Character for character, give back every line below.

═════ DATA SUPPLIED ═════

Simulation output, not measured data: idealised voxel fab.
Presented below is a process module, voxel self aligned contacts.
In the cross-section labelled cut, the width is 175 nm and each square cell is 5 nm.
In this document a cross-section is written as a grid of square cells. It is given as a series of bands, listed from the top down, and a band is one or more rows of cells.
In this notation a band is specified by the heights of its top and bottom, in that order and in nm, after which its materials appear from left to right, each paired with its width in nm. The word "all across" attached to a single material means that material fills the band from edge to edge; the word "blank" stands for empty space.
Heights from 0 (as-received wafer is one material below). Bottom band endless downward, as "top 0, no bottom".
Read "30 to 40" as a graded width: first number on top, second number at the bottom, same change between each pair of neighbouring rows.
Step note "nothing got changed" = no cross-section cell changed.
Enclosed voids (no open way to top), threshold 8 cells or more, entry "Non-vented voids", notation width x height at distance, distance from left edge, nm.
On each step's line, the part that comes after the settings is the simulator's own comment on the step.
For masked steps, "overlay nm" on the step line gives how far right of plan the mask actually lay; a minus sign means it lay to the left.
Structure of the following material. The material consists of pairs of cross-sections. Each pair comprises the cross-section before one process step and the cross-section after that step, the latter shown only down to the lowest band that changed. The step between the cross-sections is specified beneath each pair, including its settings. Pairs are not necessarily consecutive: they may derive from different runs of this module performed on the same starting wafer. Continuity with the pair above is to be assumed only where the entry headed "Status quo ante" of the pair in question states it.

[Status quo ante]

═════

- RESPONSE AREA
Simulation output, not measured data: idealised voxel fab.
Presented below is a process module, voxel self aligned contacts.
In the cross-section labelled cut, the width is 175 nm and each square cell is 5 nm.
In this document a cross-section is written as a grid of square cells. It is given as a series of bands, listed from the top down, and a band is one or more rows of cells.
In this notation a band is specified by the heights of its top and bottom, in that order and in nm, after which its materials appear from left to right, each paired with its width in nm. The word "all across" attached to a single material means that material fills the band from edge to edge; the word "blank" stands for empty space.
Heights from 0 (as-received wafer is one material below). Bottom band endless downward, as "top 0, no bottom".
Read "30 to 40" as a graded width: first number on top, second number at the bottom, same change between each pair of neighbouring rows.
Step note "nothing got changed" = no cross-section cell changed.
Enclosed voids (no open way to top), threshold 8 cells or more, entry "Non-vented voids", notation width x height at distance, distance from left edge, nm.
On each step's line, the part that comes after the settings is the simulator's own comment on the step.
For masked steps, "overlay nm" on the step line gives how far right of plan the mask actually lay; a minus sign means it lay to the left.
Structure of the following material. The material consists of pairs of cross-sections. Each pair comprises the cross-section before one process step and the cross-section after that step, the latter shown only down to the lowest band that changed. The step between the cross-sections is specified beneath each pair, including its settings. Pairs are not necessarily consecutive: they may derive from different runs of this module performed on the same starting wafer. Continuity with the pair above is to be assumed only where the entry headed "Status quo ante" of the pair in question states it.

[Status quo ante]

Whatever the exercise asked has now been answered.